## Work order
Restate the listing below word for word.

────

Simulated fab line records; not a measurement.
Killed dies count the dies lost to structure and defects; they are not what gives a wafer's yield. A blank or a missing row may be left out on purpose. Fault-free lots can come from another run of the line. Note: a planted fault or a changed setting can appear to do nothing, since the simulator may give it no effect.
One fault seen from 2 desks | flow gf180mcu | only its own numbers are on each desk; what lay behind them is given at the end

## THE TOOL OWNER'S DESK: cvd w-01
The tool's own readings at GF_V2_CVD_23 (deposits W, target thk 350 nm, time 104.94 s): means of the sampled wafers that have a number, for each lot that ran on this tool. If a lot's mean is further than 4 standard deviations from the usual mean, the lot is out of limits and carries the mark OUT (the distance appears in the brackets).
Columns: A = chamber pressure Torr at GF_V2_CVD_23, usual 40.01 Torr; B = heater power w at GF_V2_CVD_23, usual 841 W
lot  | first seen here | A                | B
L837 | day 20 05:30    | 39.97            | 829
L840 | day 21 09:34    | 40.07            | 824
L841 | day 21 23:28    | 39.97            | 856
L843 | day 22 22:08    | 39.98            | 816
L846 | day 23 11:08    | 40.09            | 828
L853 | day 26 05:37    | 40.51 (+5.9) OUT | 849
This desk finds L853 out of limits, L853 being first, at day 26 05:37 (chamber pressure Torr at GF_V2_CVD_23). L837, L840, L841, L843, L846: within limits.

────

## Exercise response
Simulated fab line records; not a measurement.
Killed dies count the dies lost to structure and defects; they are not what gives a wafer's yield. A blank or a missing row may be left out on purpose. Fault-free lots can come from another run of the line. Note: a planted fault or a changed setting can appear to do nothing, since the simulator may give it no effect.
One fault seen from 2 desks | flow gf180mcu | only its own numbers are on each desk; what lay behind them is given at the end

## THE TOOL OWNER'S DESK: cvd w-01
The tool's own readings at GF_V2_CVD_23 (deposits W, target thk 350 nm, time 104.94 s): means of the sampled wafers that have a number, for each lot that ran on this tool. If a lot's mean is further than 4 standard deviations from the usual mean, the lot is out of limits and carries the mark OUT (the distance appears in the brackets).
Columns: A = chamber pressure Torr at GF_V2_CVD_23, usual 40.01 Torr; B = heater power w at GF_V2_CVD_23, usual 841 W
lot  | first seen here | A                | B
L837 | day 20 05:30    | 39.97            | 829
L840 | day 21 09:34    | 40.07            | 824
L841 | day 21 23:28    | 39.97            | 856
L843 | day 22 22:08    | 39.98            | 816
L846 | day 23 11:08    | 40.09            | 828
L853 | day 26 05:37    | 40.51 (+5.9) OUT | 849
This desk finds L853 out of limits, L853 being first, at day 26 05:37 (chamber pressure Torr at GF_V2_CVD_23). L837, L840, L841, L843, L846: within limits.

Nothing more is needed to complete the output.